--- START ---

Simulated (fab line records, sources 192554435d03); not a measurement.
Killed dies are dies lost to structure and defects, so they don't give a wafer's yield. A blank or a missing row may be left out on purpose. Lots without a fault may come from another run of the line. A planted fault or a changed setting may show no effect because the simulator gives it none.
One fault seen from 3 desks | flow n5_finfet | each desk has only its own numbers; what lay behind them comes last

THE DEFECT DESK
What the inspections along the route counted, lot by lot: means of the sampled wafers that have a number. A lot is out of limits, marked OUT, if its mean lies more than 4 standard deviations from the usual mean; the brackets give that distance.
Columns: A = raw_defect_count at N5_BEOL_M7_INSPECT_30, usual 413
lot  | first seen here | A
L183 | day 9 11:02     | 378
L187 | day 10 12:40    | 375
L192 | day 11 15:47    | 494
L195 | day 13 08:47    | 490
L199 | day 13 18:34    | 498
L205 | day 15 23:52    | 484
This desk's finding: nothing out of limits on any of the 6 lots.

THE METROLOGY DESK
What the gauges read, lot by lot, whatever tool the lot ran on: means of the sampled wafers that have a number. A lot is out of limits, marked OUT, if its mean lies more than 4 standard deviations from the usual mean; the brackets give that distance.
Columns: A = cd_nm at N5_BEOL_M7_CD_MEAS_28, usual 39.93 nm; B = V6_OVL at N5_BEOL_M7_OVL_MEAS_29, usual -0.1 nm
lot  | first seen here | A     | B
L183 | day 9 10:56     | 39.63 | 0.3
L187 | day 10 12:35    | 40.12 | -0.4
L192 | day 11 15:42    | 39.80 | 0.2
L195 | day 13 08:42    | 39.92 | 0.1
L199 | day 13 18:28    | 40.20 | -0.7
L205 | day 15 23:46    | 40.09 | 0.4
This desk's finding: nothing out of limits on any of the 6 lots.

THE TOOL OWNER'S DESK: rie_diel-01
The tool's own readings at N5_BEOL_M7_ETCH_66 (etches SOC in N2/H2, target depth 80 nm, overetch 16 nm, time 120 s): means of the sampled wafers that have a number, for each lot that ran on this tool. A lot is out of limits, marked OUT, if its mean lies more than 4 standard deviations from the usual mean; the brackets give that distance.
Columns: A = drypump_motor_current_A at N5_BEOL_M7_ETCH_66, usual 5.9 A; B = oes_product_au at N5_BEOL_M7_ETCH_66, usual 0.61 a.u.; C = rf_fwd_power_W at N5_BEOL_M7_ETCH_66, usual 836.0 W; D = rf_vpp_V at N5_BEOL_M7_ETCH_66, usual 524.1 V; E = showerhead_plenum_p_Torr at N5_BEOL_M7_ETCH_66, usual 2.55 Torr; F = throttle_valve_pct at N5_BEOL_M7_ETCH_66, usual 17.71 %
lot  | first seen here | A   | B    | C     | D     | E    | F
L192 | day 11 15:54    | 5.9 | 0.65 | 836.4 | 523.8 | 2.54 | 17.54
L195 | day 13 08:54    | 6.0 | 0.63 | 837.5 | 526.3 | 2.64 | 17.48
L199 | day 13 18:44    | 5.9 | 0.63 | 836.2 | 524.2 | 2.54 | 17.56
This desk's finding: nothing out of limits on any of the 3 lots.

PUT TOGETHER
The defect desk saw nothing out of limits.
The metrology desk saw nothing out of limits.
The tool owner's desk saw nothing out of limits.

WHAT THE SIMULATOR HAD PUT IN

--- END ---

— WORK REQUEST —
Starting at the first line of the records, print each line exactly, stopping after the line that contains "The tool's own".

— WRITTEN SOLUTION —
Simulated (fab line records, sources 192554435d03); not a measurement.
Killed dies are dies lost to structure and defects, so they don't give a wafer's yield. A blank or a missing row may be left out on purpose. Lots without a fault may come from another run of the line. A planted fault or a changed setting may show no effect because the simulator gives it none.
One fault seen from 3 desks | flow n5_finfet | each desk has only its own numbers; what lay behind them comes last

THE DEFECT DESK
What the inspections along the route counted, lot by lot: means of the sampled wafers that have a number. A lot is out of limits, marked OUT, if its mean lies more than 4 standard deviations from the usual mean; the brackets give that distance.
Columns: A = raw_defect_count at N5_BEOL_M7_INSPECT_30, usual 413
lot  | first seen here | A
L183 | day 9 11:02     | 378
L187 | day 10 12:40    | 375
L192 | day 11 15:47    | 494
L195 | day 13 08:47    | 490
L199 | day 13 18:34    | 498
L205 | day 15 23:52    | 484
This desk's finding: nothing out of limits on any of the 6 lots.

THE METROLOGY DESK
What the gauges read, lot by lot, whatever tool the lot ran on: means of the sampled wafers that have a number. A lot is out of limits, marked OUT, if its mean lies more than 4 standard deviations from the usual mean; the brackets give that distance.
Columns: A = cd_nm at N5_BEOL_M7_CD_MEAS_28, usual 39.93 nm; B = V6_OVL at N5_BEOL_M7_OVL_MEAS_29, usual -0.1 nm
lot  | first seen here | A     | B
L183 | day 9 10:56     | 39.63 | 0.3
L187 | day 10 12:35    | 40.12 | -0.4
L192 | day 11 15:42    | 39.80 | 0.2
L195 | day 13 08:42    | 39.92 | 0.1
L199 | day 13 18:28    | 40.20 | -0.7
L205 | day 15 23:46    | 40.09 | 0.4
This desk's finding: nothing out of limits on any of the 6 lots.

THE TOOL OWNER'S DESK: rie_diel-01
The tool's own readings at N5_BEOL_M7_ETCH_66 (etches SOC in N2/H2, target depth 80 nm, overetch 16 nm, time 120 s): means of the sampled wafers that have a number, for each lot that ran on this tool. A lot is out of limits, marked OUT, if its mean lies more than 4 standard deviations from the usual mean; the brackets give that distance.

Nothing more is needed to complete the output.